- [Action item]:
When the line containing "Which of the" is reached, include it and end there; set down verbatim every line before it, starting at the top of the records.

- [Data excerpts]:
::::::::::
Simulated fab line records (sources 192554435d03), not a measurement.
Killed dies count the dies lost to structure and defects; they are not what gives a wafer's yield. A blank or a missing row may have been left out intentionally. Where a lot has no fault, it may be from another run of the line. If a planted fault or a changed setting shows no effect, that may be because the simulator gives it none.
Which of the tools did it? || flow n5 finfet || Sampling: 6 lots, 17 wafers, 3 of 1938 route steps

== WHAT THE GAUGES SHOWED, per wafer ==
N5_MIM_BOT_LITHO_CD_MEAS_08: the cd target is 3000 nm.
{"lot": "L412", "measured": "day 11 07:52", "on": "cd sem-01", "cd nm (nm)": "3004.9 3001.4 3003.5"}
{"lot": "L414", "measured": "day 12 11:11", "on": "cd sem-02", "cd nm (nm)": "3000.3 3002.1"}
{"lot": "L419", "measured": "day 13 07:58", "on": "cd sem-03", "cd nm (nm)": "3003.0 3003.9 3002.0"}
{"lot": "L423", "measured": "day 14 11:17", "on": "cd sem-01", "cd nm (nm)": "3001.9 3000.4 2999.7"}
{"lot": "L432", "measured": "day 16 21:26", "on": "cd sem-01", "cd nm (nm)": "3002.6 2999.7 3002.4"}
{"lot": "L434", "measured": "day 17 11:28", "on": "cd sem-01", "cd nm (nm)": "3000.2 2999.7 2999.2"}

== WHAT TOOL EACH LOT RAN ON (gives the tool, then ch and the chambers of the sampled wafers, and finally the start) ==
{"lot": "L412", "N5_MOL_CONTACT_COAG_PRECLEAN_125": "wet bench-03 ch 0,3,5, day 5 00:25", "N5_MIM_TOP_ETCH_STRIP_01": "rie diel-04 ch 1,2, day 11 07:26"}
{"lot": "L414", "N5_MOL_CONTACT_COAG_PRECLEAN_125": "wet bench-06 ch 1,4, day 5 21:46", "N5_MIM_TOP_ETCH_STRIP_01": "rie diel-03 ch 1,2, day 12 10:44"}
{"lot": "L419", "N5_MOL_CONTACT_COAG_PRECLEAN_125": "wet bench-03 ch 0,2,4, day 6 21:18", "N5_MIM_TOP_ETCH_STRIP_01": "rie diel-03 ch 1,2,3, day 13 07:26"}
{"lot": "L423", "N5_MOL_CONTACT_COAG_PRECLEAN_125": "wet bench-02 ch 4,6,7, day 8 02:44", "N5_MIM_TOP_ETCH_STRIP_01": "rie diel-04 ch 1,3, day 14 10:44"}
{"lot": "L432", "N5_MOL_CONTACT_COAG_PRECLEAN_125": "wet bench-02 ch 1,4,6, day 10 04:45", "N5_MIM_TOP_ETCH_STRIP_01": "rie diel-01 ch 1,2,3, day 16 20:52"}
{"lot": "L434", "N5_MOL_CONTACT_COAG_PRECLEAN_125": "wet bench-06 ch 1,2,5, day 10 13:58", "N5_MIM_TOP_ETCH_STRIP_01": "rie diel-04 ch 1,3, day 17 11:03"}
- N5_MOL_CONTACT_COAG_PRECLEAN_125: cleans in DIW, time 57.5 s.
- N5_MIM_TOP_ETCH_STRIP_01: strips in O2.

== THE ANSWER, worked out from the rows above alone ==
::::::::::

- [Expected answer]:
Simulated fab line records (sources 192554435d03), not a measurement.
Killed dies count the dies lost to structure and defects; they are not what gives a wafer's yield. A blank or a missing row may have been left out intentionally. Where a lot has no fault, it may be from another run of the line. If a planted fault or a changed setting shows no effect, that may be because the simulator gives it none.
Which of the tools did it? || flow n5 finfet || Sampling: 6 lots, 17 wafers, 3 of 1938 route steps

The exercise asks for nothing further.